### Brief
Return the entries in full, exactly as written.

### Data under study

============

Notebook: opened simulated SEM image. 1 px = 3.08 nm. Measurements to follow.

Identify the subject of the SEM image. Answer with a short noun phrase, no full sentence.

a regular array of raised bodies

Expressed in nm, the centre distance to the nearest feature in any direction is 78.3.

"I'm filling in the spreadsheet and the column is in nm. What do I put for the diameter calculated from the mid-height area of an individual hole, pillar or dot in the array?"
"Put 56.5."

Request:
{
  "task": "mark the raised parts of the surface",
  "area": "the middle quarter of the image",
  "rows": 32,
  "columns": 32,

============

### Response area
Notebook: opened simulated SEM image. 1 px = 3.08 nm. Measurements to follow.

Identify the subject of the SEM image. Answer with a short noun phrase, no full sentence.

a regular array of raised bodies

Expressed in nm, the centre distance to the nearest feature in any direction is 78.3.

"I'm filling in the spreadsheet and the column is in nm. What do I put for the diameter calculated from the mid-height area of an individual hole, pillar or dot in the array?"
"Put 56.5."

Request:
{
  "task": "mark the raised parts of the surface",
  "area": "the middle quarter of the image",
  "rows": 32,
  "columns": 32,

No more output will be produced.